• • • • • • •
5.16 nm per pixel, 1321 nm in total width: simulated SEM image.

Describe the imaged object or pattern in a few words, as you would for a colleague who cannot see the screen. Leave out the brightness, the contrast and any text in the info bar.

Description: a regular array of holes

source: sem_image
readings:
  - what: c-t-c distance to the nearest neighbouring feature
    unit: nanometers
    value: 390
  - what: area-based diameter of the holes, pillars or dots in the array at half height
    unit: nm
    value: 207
• • • • • • •

Output the records above exactly as written.

5.16 nm per pixel, 1321 nm in total width: simulated SEM image.

Describe the imaged object or pattern in a few words, as you would for a colleague who cannot see the screen. Leave out the brightness, the contrast and any text in the info bar.

Description: a regular array of holes

source: sem_image
readings:
  - what: c-t-c distance to the nearest neighbouring feature
    unit: nanometers
    value: 390
  - what: area-based diameter of the holes, pillars or dots in the array at half height
    unit: nm
    value: 207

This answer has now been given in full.